- ASSIGNMENT
Stop after the line that contains "S3: pressure of"; until then, restate each line of the entries word for word from the very first.

- DATA PROVIDED
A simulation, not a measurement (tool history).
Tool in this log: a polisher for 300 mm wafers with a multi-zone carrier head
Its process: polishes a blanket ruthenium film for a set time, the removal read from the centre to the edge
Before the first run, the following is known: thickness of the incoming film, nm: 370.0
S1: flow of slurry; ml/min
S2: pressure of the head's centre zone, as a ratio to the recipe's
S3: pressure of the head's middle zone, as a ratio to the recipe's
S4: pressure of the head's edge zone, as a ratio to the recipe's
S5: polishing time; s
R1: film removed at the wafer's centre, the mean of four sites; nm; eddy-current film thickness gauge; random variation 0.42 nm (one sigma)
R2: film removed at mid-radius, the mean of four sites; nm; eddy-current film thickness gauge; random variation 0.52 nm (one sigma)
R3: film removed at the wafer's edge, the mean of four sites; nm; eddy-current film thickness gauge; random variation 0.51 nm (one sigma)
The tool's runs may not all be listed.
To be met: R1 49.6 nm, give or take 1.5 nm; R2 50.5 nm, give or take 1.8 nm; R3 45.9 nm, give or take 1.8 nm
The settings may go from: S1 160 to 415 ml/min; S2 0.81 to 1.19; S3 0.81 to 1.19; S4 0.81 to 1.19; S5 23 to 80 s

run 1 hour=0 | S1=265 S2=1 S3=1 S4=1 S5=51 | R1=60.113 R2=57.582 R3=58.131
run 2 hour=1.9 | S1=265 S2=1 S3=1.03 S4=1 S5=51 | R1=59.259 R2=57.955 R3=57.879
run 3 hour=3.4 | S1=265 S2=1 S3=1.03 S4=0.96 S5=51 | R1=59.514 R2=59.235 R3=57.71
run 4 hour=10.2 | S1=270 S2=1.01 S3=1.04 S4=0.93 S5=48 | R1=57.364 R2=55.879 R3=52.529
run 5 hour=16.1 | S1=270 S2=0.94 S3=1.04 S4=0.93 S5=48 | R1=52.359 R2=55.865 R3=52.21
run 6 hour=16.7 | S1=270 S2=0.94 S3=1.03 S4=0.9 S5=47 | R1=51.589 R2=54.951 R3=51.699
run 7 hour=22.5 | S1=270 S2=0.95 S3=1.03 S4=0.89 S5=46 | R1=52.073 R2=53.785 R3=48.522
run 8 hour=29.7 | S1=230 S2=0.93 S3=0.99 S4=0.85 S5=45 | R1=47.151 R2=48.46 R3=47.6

- RESULT
A simulation, not a measurement (tool history).
Tool in this log: a polisher for 300 mm wafers with a multi-zone carrier head
Its process: polishes a blanket ruthenium film for a set time, the removal read from the centre to the edge
Before the first run, the following is known: thickness of the incoming film, nm: 370.0
S1: flow of slurry; ml/min
S2: pressure of the head's centre zone, as a ratio to the recipe's
S3: pressure of the head's middle zone, as a ratio to the recipe's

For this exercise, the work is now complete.